Your output should be the lines of the data that follow, reproduced exactly from the first through the line bearing "the authors' place".

▼

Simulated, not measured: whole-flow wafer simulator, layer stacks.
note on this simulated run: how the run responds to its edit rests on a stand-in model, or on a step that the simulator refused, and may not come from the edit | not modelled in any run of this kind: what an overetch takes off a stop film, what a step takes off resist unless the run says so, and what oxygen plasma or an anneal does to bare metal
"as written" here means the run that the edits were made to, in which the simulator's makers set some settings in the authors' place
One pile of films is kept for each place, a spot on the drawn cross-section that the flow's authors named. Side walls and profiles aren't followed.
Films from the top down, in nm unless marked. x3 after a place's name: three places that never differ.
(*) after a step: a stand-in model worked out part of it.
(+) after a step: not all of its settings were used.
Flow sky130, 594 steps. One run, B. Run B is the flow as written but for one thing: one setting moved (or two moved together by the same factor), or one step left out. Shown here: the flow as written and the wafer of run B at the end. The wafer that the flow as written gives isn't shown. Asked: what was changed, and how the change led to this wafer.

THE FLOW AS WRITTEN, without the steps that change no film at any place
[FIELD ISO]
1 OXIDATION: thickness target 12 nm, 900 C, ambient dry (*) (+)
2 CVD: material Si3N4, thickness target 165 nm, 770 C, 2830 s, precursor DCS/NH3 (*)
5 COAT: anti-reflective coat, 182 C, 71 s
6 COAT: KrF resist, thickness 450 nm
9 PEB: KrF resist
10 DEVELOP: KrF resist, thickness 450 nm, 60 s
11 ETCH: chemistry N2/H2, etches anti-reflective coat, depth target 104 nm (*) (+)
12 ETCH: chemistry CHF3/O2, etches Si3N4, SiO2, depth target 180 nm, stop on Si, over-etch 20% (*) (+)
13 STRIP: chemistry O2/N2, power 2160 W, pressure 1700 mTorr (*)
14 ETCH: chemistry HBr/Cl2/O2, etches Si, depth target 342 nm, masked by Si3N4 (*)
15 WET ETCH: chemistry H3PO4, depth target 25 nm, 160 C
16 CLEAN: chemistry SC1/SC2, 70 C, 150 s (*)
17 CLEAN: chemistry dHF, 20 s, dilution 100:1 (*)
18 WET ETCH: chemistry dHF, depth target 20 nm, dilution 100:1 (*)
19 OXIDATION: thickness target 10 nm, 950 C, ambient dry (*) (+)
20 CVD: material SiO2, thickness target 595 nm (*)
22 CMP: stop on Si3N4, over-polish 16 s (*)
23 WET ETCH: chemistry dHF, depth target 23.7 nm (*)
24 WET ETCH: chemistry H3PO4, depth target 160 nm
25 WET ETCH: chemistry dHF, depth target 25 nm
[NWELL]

▲

Exercise output
Simulated, not measured: whole-flow wafer simulator, layer stacks.
note on this simulated run: how the run responds to its edit rests on a stand-in model, or on a step that the simulator refused, and may not come from the edit | not modelled in any run of this kind: what an overetch takes off a stop film, what a step takes off resist unless the run says so, and what oxygen plasma or an anneal does to bare metal
"as written" here means the run that the edits were made to, in which the simulator's makers set some settings in the authors' place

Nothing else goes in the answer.